● **Required action**: Could you return the full listing below exactly as it appears?

:: Provided data ::
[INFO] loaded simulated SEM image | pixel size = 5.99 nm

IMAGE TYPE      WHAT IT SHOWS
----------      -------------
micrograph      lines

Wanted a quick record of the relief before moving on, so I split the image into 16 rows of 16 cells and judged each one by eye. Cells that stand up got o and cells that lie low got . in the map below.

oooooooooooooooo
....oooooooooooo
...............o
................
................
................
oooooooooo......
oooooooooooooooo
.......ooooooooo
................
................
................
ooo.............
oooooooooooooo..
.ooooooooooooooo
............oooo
:::

● **Your solution**:
[INFO] loaded simulated SEM image | pixel size = 5.99 nm

IMAGE TYPE      WHAT IT SHOWS
----------      -------------
micrograph      lines

Wanted a quick record of the relief before moving on, so I split the image into 16 rows of 16 cells and judged each one by eye. Cells that stand up got o and cells that lie low got . in the map below.

oooooooooooooooo
....oooooooooooo
...............o
................
................
................
oooooooooo......
oooooooooooooooo
.......ooooooooo
................
................
................
ooo.............
oooooooooooooo..
.ooooooooooooooo
............oooo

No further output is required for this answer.